● ● ● ● ●

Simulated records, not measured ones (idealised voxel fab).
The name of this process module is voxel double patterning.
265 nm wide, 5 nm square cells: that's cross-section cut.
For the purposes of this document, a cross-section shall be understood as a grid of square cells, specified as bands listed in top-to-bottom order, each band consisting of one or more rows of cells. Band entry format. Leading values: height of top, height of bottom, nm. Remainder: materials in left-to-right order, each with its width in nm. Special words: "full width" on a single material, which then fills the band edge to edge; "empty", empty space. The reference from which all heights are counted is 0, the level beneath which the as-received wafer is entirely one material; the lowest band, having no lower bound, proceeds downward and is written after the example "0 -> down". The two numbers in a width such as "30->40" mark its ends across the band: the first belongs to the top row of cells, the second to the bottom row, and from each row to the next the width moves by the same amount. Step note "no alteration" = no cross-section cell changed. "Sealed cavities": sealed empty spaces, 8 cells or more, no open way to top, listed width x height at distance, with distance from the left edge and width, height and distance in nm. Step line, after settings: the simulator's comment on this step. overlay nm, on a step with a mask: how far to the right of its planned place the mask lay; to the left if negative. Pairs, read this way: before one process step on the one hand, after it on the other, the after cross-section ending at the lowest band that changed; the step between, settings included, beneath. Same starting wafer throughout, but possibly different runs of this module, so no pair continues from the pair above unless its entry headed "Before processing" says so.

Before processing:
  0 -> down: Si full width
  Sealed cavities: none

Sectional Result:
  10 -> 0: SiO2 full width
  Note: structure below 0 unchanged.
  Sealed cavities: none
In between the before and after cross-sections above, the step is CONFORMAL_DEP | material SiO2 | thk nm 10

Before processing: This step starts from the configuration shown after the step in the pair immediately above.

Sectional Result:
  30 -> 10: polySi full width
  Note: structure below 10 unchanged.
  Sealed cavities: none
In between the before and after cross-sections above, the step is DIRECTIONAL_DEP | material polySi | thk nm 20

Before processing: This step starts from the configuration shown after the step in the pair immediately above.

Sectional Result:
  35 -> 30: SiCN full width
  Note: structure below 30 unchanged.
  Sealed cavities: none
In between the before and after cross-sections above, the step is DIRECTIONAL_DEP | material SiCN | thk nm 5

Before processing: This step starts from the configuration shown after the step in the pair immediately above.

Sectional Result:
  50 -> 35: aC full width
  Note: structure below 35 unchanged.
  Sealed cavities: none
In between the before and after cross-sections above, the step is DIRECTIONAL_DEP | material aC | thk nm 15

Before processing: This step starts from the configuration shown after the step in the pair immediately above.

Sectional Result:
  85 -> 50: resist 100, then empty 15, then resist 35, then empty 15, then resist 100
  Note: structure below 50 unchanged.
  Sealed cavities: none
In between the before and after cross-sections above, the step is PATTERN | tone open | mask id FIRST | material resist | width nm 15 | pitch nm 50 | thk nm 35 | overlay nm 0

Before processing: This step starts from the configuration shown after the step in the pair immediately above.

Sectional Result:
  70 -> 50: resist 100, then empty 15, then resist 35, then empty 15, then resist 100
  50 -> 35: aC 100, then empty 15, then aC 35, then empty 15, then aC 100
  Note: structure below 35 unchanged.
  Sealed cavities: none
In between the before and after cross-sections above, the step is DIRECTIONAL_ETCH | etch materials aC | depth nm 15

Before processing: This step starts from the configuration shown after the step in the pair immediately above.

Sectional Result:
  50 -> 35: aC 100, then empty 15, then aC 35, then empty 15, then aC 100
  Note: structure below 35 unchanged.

● ● ● ● ●

* **Work order**:
Every line above from the line with "0 -> down: Si full width" to the line with "30 -> 10: polySi full width", inclusive, must be returned exactly; no other line belongs in the reply.

* **Task result**:
  0 -> down: Si full width
  Sealed cavities: none

Sectional Result:
  10 -> 0: SiO2 full width
  Note: structure below 0 unchanged.
  Sealed cavities: none
In between the before and after cross-sections above, the step is CONFORMAL_DEP | material SiO2 | thk nm 10

Before processing: This step starts from the configuration shown after the step in the pair immediately above.

Sectional Result:
  30 -> 10: polySi full width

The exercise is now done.